Requirement
Make an exact copy of the lines starting at the top of the listing below and ending at the line that contains "A sampling plan", inclusive.

Data for analysis
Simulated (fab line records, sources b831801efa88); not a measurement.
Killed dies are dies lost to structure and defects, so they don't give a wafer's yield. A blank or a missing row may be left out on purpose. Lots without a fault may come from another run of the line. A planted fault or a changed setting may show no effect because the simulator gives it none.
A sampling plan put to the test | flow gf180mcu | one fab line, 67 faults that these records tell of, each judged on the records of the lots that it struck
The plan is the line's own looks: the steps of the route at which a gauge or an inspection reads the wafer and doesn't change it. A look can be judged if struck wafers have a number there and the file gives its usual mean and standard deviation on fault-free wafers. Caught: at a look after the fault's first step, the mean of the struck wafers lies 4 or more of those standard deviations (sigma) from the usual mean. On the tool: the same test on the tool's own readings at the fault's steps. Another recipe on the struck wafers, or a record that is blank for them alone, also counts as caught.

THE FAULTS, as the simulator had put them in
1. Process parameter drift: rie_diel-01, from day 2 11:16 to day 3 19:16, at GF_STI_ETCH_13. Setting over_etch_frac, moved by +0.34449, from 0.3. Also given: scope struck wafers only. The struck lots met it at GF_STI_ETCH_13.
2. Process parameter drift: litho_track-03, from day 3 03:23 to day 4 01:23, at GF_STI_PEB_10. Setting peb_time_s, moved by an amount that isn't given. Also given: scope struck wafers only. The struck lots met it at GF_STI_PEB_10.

Task result
Simulated (fab line records, sources b831801efa88); not a measurement.
Killed dies are dies lost to structure and defects, so they don't give a wafer's yield. A blank or a missing row may be left out on purpose. Lots without a fault may come from another run of the line. A planted fault or a changed setting may show no effect because the simulator gives it none.
A sampling plan put to the test | flow gf180mcu | one fab line, 67 faults that these records tell of, each judged on the records of the lots that it struck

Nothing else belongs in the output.